____ EXTRACTED MATERIAL
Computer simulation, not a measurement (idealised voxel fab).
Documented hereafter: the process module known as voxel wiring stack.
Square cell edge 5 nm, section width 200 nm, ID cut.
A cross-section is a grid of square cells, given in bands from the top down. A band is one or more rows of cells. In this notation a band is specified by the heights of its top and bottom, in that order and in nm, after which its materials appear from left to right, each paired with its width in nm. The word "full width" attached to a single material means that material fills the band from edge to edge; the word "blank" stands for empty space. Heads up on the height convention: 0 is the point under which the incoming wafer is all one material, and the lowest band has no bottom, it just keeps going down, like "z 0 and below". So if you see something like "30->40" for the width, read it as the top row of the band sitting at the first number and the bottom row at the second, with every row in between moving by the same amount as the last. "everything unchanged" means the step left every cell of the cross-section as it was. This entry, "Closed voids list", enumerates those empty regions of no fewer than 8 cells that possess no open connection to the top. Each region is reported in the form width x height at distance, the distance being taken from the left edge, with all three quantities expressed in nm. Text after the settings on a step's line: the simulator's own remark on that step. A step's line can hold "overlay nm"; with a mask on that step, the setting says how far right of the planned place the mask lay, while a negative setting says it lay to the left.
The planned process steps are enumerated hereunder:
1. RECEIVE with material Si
________

Retype the entries above. Match them exactly.

ANSWER BOX:
Computer simulation, not a measurement (idealised voxel fab).
Documented hereafter: the process module known as voxel wiring stack.
Square cell edge 5 nm, section width 200 nm, ID cut.
A cross-section is a grid of square cells, given in bands from the top down. A band is one or more rows of cells. In this notation a band is specified by the heights of its top and bottom, in that order and in nm, after which its materials appear from left to right, each paired with its width in nm. The word "full width" attached to a single material means that material fills the band from edge to edge; the word "blank" stands for empty space. Heads up on the height convention: 0 is the point under which the incoming wafer is all one material, and the lowest band has no bottom, it just keeps going down, like "z 0 and below". So if you see something like "30->40" for the width, read it as the top row of the band sitting at the first number and the bottom row at the second, with every row in between moving by the same amount as the last. "everything unchanged" means the step left every cell of the cross-section as it was. This entry, "Closed voids list", enumerates those empty regions of no fewer than 8 cells that possess no open connection to the top. Each region is reported in the form width x height at distance, the distance being taken from the left edge, with all three quantities expressed in nm. Text after the settings on a step's line: the simulator's own remark on that step. A step's line can hold "overlay nm"; with a mask on that step, the setting says how far right of the planned place the mask lay, while a negative setting says it lay to the left.
The planned process steps are enumerated hereunder:
1. RECEIVE with material Si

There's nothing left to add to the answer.